* DATASET CONTENT
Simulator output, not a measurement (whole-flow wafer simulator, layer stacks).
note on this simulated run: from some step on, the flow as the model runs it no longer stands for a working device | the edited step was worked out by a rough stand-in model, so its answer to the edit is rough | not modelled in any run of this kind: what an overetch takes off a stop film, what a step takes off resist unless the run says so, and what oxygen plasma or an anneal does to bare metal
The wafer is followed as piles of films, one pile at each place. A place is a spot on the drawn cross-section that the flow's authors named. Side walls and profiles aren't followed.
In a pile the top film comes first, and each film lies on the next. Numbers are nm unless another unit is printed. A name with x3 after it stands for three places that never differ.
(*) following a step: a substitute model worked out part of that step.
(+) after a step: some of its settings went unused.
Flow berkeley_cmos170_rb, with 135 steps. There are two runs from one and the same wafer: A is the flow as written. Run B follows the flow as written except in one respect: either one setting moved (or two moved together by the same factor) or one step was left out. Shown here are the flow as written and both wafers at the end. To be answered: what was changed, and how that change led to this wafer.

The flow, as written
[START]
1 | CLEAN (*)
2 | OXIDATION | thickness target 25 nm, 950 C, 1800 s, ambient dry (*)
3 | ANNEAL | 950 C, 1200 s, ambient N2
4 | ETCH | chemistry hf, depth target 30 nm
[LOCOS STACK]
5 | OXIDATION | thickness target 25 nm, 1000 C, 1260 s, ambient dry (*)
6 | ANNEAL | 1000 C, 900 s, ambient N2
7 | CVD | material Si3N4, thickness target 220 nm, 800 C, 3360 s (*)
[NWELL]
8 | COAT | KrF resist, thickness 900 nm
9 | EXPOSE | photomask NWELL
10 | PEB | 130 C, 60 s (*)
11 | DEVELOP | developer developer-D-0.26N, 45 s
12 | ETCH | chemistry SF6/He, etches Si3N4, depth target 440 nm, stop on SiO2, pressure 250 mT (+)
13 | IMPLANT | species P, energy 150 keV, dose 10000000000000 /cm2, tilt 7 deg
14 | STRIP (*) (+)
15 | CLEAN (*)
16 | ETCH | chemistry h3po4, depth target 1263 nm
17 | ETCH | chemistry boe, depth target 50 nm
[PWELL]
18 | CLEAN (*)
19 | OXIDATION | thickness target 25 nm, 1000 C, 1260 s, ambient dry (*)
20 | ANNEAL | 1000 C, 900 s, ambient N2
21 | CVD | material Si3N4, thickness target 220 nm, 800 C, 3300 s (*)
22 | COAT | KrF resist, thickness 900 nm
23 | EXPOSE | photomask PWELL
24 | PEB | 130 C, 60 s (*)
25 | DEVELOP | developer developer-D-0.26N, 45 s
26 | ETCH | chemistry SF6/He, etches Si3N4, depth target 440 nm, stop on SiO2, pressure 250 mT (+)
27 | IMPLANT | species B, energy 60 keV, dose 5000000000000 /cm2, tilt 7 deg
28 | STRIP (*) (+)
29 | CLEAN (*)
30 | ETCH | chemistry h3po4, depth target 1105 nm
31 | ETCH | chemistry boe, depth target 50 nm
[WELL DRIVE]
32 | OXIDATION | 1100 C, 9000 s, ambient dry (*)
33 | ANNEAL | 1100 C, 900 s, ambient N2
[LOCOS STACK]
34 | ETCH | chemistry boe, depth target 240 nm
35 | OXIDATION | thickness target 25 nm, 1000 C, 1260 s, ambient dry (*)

* WORK TASK
Could you repeat exactly the lines in the listing above from the one with "3 | ANNEAL | 950 C, 1200 s, ambient N2" down to the one with "8 | COAT | KrF resist, thickness 900 nm"? Include both of those lines.

* ANSWER AREA
3 | ANNEAL | 950 C, 1200 s, ambient N2
4 | ETCH | chemistry hf, depth target 30 nm
[LOCOS STACK]
5 | OXIDATION | thickness target 25 nm, 1000 C, 1260 s, ambient dry (*)
6 | ANNEAL | 1000 C, 900 s, ambient N2
7 | CVD | material Si3N4, thickness target 220 nm, 800 C, 3360 s (*)
[NWELL]
8 | COAT | KrF resist, thickness 900 nm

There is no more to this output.